----------

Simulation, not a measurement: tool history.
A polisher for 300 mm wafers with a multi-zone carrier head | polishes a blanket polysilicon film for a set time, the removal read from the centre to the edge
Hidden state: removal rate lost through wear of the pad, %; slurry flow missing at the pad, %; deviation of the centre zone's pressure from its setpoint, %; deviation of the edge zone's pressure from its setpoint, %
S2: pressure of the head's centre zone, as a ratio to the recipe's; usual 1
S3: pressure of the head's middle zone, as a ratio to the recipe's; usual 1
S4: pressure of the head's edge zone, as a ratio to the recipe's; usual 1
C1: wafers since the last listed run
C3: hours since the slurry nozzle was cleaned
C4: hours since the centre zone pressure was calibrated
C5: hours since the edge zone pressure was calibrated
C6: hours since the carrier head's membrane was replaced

----------

Retype all of the material above. Do not alter a single word.

Task response:
Simulation, not a measurement: tool history.
A polisher for 300 mm wafers with a multi-zone carrier head | polishes a blanket polysilicon film for a set time, the removal read from the centre to the edge
Hidden state: removal rate lost through wear of the pad, %; slurry flow missing at the pad, %; deviation of the centre zone's pressure from its setpoint, %; deviation of the edge zone's pressure from its setpoint, %
S2: pressure of the head's centre zone, as a ratio to the recipe's; usual 1
S3: pressure of the head's middle zone, as a ratio to the recipe's; usual 1
S4: pressure of the head's edge zone, as a ratio to the recipe's; usual 1
C1: wafers since the last listed run
C3: hours since the slurry nozzle was cleaned
C4: hours since the centre zone pressure was calibrated
C5: hours since the edge zone pressure was calibrated
C6: hours since the carrier head's membrane was replaced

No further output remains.